---+---

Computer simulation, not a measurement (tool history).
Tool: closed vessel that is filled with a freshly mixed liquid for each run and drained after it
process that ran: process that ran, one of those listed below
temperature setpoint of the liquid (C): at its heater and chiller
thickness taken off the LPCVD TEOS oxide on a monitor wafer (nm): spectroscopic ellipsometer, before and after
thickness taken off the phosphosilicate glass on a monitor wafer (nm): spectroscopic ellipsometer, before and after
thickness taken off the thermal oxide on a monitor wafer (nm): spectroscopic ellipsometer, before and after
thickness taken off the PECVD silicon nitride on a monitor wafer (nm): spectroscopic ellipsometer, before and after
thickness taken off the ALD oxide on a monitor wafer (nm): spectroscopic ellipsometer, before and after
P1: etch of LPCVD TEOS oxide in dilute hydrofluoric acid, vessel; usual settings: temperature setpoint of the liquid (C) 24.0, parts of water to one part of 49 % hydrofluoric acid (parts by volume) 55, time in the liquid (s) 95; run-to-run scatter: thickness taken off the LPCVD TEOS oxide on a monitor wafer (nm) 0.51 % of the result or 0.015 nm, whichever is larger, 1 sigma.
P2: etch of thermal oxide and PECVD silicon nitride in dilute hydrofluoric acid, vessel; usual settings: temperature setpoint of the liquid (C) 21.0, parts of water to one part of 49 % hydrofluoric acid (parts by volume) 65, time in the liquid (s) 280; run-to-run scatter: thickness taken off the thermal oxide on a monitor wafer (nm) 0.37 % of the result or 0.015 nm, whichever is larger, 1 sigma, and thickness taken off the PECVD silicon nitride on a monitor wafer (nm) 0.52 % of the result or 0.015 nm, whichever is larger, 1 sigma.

---+---

Work instruction ▸ Ending with the line containing "temperature setpoint of the liquid (C): at", please print exactly the lines of the material above from its first line onward, and nothing else.

Exercise answer ▸
Computer simulation, not a measurement (tool history).
Tool: closed vessel that is filled with a freshly mixed liquid for each run and drained after it
process that ran: process that ran, one of those listed below
temperature setpoint of the liquid (C): at its heater and chiller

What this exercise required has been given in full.